WORK ITEM
For each line of the material below, give that line again word for word.

DATA LISTING
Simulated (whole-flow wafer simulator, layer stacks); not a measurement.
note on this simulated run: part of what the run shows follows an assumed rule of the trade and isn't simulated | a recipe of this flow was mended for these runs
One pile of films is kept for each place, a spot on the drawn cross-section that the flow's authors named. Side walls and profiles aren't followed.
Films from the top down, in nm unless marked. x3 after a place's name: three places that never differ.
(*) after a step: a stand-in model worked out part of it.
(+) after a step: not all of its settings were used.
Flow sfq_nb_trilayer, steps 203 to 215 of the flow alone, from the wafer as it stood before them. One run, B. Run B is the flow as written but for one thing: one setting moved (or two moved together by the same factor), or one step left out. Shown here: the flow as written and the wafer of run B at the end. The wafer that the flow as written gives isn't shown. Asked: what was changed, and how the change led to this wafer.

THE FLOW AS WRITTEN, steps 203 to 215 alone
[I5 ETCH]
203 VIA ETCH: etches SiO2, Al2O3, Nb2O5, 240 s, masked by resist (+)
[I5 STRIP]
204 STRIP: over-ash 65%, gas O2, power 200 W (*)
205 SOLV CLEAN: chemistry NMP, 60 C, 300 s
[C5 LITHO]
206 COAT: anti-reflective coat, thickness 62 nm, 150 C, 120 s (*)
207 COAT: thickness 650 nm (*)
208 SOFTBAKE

WORKED SOLUTION
Simulated (whole-flow wafer simulator, layer stacks); not a measurement.
note on this simulated run: part of what the run shows follows an assumed rule of the trade and isn't simulated | a recipe of this flow was mended for these runs
One pile of films is kept for each place, a spot on the drawn cross-section that the flow's authors named. Side walls and profiles aren't followed.
Films from the top down, in nm unless marked. x3 after a place's name: three places that never differ.
(*) after a step: a stand-in model worked out part of it.
(+) after a step: not all of its settings were used.
Flow sfq_nb_trilayer, steps 203 to 215 of the flow alone, from the wafer as it stood before them. One run, B. Run B is the flow as written but for one thing: one setting moved (or two moved together by the same factor), or one step left out. Shown here: the flow as written and the wafer of run B at the end. The wafer that the flow as written gives isn't shown. Asked: what was changed, and how the change led to this wafer.

THE FLOW AS WRITTEN, steps 203 to 215 alone
[I5 ETCH]
203 VIA ETCH: etches SiO2, Al2O3, Nb2O5, 240 s, masked by resist (+)
[I5 STRIP]
204 STRIP: over-ash 65%, gas O2, power 200 W (*)
205 SOLV CLEAN: chemistry NMP, 60 C, 300 s
[C5 LITHO]
206 COAT: anti-reflective coat, thickness 62 nm, 150 C, 120 s (*)
207 COAT: thickness 650 nm (*)
208 SOFTBAKE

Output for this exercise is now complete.